# [REQUIREMENT]
The full set of records below is to be reproduced without a single alteration.

SUPPLIED ENTRIES Start Marker
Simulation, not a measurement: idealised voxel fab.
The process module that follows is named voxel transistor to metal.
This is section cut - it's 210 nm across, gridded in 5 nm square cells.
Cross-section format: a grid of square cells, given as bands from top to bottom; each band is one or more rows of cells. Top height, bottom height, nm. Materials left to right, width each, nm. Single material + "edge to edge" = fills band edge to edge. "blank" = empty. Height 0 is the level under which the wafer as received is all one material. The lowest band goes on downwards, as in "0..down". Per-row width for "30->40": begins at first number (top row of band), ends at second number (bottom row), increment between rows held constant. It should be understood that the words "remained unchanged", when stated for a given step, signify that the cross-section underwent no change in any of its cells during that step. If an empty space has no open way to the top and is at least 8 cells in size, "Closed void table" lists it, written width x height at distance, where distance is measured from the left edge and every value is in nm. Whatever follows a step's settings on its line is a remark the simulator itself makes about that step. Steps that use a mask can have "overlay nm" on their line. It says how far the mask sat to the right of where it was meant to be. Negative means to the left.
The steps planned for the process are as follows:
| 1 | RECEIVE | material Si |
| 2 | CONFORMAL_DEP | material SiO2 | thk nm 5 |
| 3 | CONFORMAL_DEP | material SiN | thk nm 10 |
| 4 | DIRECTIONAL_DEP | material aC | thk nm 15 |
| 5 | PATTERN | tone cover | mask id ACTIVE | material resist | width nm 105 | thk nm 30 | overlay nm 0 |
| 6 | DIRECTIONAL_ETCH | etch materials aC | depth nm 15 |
SUPPLIED ENTRIES End Marker

# [PROBLEM SOLUTION]
Simulation, not a measurement: idealised voxel fab.
The process module that follows is named voxel transistor to metal.
This is section cut - it's 210 nm across, gridded in 5 nm square cells.
Cross-section format: a grid of square cells, given as bands from top to bottom; each band is one or more rows of cells. Top height, bottom height, nm. Materials left to right, width each, nm. Single material + "edge to edge" = fills band edge to edge. "blank" = empty. Height 0 is the level under which the wafer as received is all one material. The lowest band goes on downwards, as in "0..down". Per-row width for "30->40": begins at first number (top row of band), ends at second number (bottom row), increment between rows held constant. It should be understood that the words "remained unchanged", when stated for a given step, signify that the cross-section underwent no change in any of its cells during that step. If an empty space has no open way to the top and is at least 8 cells in size, "Closed void table" lists it, written width x height at distance, where distance is measured from the left edge and every value is in nm. Whatever follows a step's settings on its line is a remark the simulator itself makes about that step. Steps that use a mask can have "overlay nm" on their line. It says how far the mask sat to the right of where it was meant to be. Negative means to the left.
The steps planned for the process are as follows:
| 1 | RECEIVE | material Si |
| 2 | CONFORMAL_DEP | material SiO2 | thk nm 5 |
| 3 | CONFORMAL_DEP | material SiN | thk nm 10 |
| 4 | DIRECTIONAL_DEP | material aC | thk nm 15 |
| 5 | PATTERN | tone cover | mask id ACTIVE | material resist | width nm 105 | thk nm 30 | overlay nm 0 |
| 6 | DIRECTIONAL_ETCH | etch materials aC | depth nm 15 |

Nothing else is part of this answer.